REQUIREMENT:
Return precisely the opening lines of the listing below, ending with the line that contains "record: lots: 5 wafers: 23".

○ ○ ○ ○
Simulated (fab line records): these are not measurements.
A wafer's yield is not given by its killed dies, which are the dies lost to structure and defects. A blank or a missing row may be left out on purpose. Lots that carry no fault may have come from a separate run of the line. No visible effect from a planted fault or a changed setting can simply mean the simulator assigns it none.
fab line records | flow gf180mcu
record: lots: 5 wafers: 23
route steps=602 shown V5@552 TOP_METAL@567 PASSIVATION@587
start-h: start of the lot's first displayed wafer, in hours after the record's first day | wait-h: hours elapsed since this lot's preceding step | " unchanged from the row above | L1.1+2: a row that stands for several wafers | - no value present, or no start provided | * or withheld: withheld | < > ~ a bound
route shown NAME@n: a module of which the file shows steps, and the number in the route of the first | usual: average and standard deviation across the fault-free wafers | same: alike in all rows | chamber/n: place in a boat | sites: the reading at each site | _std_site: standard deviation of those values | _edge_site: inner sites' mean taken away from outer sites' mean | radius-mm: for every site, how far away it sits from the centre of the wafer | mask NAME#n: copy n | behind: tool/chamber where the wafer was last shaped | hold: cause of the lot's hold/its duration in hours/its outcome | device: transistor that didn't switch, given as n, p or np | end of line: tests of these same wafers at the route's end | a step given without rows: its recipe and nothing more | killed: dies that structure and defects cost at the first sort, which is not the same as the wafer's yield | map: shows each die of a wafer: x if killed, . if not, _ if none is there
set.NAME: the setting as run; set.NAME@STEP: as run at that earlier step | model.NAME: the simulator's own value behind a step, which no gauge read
○ ○ ○ ○

RESPONSE AREA:
Simulated (fab line records): these are not measurements.
A wafer's yield is not given by its killed dies, which are the dies lost to structure and defects. A blank or a missing row may be left out on purpose. Lots that carry no fault may have come from a separate run of the line. No visible effect from a planted fault or a changed setting can simply mean the simulator assigns it none.
fab line records | flow gf180mcu
record: lots: 5 wafers: 23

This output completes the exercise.